▸ **Assignment**: Every line in the listing below from the one with "At hour 23.3: capacitance" through the one with "Run 6, hour" is to be reproduced exactly, both ends included; leave out the rest.

▸ **Entries supplied**:
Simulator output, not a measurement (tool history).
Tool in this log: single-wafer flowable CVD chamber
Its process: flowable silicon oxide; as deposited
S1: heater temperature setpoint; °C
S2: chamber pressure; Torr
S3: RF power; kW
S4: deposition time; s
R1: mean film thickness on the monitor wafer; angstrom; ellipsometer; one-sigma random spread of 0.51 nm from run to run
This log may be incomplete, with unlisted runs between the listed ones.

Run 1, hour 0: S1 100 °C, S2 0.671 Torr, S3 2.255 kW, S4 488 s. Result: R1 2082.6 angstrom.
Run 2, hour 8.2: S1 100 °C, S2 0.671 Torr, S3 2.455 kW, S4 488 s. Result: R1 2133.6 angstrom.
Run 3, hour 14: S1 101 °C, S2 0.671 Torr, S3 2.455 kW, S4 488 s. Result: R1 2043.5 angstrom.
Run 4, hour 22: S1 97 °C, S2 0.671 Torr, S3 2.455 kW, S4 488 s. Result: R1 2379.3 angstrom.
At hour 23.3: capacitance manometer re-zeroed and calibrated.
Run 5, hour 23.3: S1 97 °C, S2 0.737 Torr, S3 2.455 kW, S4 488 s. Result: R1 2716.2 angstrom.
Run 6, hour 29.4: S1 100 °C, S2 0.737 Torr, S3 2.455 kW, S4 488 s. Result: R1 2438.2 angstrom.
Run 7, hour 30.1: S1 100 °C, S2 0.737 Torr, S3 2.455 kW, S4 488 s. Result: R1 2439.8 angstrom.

▸ **Task result**:
At hour 23.3: capacitance manometer re-zeroed and calibrated.
Run 5, hour 23.3: S1 97 °C, S2 0.737 Torr, S3 2.455 kW, S4 488 s. Result: R1 2716.2 angstrom.
Run 6, hour 29.4: S1 100 °C, S2 0.737 Torr, S3 2.455 kW, S4 488 s. Result: R1 2438.2 angstrom.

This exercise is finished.